TASK ITEM
The expected output is each entry, given again exactly.

──────────

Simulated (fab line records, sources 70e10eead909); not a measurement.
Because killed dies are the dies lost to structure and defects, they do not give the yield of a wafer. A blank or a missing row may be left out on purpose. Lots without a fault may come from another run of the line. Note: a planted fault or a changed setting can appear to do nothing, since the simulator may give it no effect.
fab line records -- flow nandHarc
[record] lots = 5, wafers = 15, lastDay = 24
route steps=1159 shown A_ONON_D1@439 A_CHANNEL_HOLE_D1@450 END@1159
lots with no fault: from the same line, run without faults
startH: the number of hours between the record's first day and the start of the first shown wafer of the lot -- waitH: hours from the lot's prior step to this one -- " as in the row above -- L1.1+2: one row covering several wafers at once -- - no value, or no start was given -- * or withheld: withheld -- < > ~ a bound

──────────

EXERCISE SOLUTION
Simulated (fab line records, sources 70e10eead909); not a measurement.
Because killed dies are the dies lost to structure and defects, they do not give the yield of a wafer. A blank or a missing row may be left out on purpose. Lots without a fault may come from another run of the line. Note: a planted fault or a changed setting can appear to do nothing, since the simulator may give it no effect.
fab line records -- flow nandHarc
[record] lots = 5, wafers = 15, lastDay = 24
route steps=1159 shown A_ONON_D1@439 A_CHANNEL_HOLE_D1@450 END@1159
lots with no fault: from the same line, run without faults
startH: the number of hours between the record's first day and the start of the first shown wafer of the lot -- waitH: hours from the lot's prior step to this one -- " as in the row above -- L1.1+2: one row covering several wafers at once -- - no value, or no start was given -- * or withheld: withheld -- < > ~ a bound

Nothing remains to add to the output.